**REQUIREMENT**
In the listing below, print exactly the lines from the first through the one that contains "Machine: cryopump on".

# # # # # # #
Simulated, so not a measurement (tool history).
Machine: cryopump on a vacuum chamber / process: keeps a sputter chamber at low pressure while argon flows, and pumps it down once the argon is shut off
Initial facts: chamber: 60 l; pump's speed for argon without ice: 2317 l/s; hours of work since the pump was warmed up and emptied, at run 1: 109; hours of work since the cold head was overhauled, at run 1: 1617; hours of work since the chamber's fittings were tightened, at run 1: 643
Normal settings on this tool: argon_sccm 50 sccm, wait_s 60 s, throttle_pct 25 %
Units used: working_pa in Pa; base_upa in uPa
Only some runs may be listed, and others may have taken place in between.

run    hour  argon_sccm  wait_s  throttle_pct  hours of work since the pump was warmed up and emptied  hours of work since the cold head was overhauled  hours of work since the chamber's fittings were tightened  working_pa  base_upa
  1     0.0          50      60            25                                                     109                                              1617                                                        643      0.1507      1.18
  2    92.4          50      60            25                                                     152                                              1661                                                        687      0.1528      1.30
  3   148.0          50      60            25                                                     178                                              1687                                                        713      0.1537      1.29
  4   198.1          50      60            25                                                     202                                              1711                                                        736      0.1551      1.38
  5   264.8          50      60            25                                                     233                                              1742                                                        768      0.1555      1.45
# # # # # # #

**PROBLEM SOLUTION**
Simulated, so not a measurement (tool history).
Machine: cryopump on a vacuum chamber / process: keeps a sputter chamber at low pressure while argon flows, and pumps it down once the argon is shut off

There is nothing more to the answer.